→ **WORK TASK**:
Repeat the whole listing exactly as written.

→ **PROVIDED MATERIAL**:
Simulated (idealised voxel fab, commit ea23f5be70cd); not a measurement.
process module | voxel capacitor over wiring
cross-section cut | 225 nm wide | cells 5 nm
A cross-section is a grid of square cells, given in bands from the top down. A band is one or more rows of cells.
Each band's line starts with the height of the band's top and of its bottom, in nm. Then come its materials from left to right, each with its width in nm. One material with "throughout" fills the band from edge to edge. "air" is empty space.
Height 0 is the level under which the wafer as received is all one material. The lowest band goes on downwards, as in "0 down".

→ **EXERCISE SOLUTION**:
Simulated (idealised voxel fab, commit ea23f5be70cd); not a measurement.
process module | voxel capacitor over wiring
cross-section cut | 225 nm wide | cells 5 nm
A cross-section is a grid of square cells, given in bands from the top down. A band is one or more rows of cells.
Each band's line starts with the height of the band's top and of its bottom, in nm. Then come its materials from left to right, each with its width in nm. One material with "throughout" fills the band from edge to edge. "air" is empty space.
Height 0 is the level under which the wafer as received is all one material. The lowest band goes on downwards, as in "0 down".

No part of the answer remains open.